Activity:
The answer should be an exact repeat of the stretch of material below from the line containing "Run 8, day 4.354: S1" through the line containing "Run 9, day 4.892: S1".

Extracted entries:

Start of Block

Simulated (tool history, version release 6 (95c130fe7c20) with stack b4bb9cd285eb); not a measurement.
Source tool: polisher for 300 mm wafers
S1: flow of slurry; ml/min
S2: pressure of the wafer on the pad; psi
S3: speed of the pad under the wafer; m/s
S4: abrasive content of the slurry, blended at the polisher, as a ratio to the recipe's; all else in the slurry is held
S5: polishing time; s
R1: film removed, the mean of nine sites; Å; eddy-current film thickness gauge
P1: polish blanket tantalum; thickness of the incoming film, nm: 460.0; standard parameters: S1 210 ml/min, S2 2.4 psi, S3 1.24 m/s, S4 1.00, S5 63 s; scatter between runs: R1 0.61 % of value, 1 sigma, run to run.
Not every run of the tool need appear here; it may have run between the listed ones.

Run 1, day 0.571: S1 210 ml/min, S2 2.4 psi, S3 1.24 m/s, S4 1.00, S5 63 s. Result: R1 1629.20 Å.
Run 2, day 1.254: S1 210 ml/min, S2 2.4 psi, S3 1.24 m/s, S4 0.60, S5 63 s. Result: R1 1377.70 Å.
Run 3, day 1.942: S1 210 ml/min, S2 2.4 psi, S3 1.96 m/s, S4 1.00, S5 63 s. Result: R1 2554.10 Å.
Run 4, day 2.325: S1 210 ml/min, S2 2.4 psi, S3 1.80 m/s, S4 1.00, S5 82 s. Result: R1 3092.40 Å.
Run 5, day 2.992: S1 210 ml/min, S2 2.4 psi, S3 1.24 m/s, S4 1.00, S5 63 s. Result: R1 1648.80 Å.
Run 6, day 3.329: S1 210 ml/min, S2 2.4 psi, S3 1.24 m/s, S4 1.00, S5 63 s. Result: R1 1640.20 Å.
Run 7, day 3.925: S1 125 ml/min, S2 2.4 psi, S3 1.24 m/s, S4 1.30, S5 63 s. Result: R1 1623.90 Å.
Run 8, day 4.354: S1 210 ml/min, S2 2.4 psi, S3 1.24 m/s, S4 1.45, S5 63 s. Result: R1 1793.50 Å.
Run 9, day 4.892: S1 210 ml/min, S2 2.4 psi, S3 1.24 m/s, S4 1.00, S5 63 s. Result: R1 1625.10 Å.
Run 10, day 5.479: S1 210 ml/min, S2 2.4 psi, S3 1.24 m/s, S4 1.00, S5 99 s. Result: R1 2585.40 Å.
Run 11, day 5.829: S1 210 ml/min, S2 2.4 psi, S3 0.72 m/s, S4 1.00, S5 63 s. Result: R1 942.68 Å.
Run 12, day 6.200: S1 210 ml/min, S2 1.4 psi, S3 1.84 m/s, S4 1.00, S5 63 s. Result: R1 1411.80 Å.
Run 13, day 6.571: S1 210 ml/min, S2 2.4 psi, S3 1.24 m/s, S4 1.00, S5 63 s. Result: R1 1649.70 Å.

End of Block

Written answer:
Run 8, day 4.354: S1 210 ml/min, S2 2.4 psi, S3 1.24 m/s, S4 1.45, S5 63 s. Result: R1 1793.50 Å.
Run 9, day 4.892: S1 210 ml/min, S2 2.4 psi, S3 1.24 m/s, S4 1.00, S5 63 s. Result: R1 1625.10 Å.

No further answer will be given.